INFORMATION SHOWN =
☆ ☆ ☆ ☆ ☆

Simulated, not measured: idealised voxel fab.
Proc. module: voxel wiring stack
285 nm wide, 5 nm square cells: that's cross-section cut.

☆ ☆ ☆ ☆ ☆

REQUIREMENT =
The response should be an exact copy of every line above.

EXERCISE SOLUTION =
Simulated, not measured: idealised voxel fab.
Proc. module: voxel wiring stack
285 nm wide, 5 nm square cells: that's cross-section cut.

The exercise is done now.